▶ _Brief_
Write out all of the listing exactly. Add nothing to it.

▶ _Dataset entries_
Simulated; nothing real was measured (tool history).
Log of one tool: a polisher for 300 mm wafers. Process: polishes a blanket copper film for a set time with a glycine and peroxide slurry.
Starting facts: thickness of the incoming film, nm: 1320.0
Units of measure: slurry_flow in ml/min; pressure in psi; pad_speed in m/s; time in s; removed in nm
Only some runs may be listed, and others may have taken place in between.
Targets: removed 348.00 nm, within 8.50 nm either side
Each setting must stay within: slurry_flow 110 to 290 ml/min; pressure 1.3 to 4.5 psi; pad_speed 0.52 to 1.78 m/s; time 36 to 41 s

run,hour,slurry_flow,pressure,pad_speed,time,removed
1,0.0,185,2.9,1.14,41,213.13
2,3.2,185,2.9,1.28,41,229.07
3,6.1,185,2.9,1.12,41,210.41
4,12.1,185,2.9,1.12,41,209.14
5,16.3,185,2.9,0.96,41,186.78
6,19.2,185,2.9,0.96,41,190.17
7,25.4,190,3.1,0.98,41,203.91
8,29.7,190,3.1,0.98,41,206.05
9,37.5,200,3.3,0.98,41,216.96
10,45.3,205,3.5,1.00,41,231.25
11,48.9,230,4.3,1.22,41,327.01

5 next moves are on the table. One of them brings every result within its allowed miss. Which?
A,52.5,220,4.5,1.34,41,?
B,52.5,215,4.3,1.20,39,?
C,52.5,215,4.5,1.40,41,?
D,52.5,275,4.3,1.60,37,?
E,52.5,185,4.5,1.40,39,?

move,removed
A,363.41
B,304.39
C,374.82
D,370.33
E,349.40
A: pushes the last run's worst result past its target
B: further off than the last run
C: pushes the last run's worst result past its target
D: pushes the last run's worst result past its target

▶ _Answer section_
Simulated; nothing real was measured (tool history).
Log of one tool: a polisher for 300 mm wafers. Process: polishes a blanket copper film for a set time with a glycine and peroxide slurry.
Starting facts: thickness of the incoming film, nm: 1320.0
Units of measure: slurry_flow in ml/min; pressure in psi; pad_speed in m/s; time in s; removed in nm
Only some runs may be listed, and others may have taken place in between.
Targets: removed 348.00 nm, within 8.50 nm either side
Each setting must stay within: slurry_flow 110 to 290 ml/min; pressure 1.3 to 4.5 psi; pad_speed 0.52 to 1.78 m/s; time 36 to 41 s

run,hour,slurry_flow,pressure,pad_speed,time,removed
1,0.0,185,2.9,1.14,41,213.13
2,3.2,185,2.9,1.28,41,229.07
3,6.1,185,2.9,1.12,41,210.41
4,12.1,185,2.9,1.12,41,209.14
5,16.3,185,2.9,0.96,41,186.78
6,19.2,185,2.9,0.96,41,190.17
7,25.4,190,3.1,0.98,41,203.91
8,29.7,190,3.1,0.98,41,206.05
9,37.5,200,3.3,0.98,41,216.96
10,45.3,205,3.5,1.00,41,231.25
11,48.9,230,4.3,1.22,41,327.01

5 next moves are on the table. One of them brings every result within its allowed miss. Which?
A,52.5,220,4.5,1.34,41,?
B,52.5,215,4.3,1.20,39,?
C,52.5,215,4.5,1.40,41,?
D,52.5,275,4.3,1.60,37,?
E,52.5,185,4.5,1.40,39,?

move,removed
A,363.41
B,304.39
C,374.82
D,370.33
E,349.40
A: pushes the last run's worst result past its target
B: further off than the last run
C: pushes the last run's worst result past its target
D: pushes the last run's worst result past its target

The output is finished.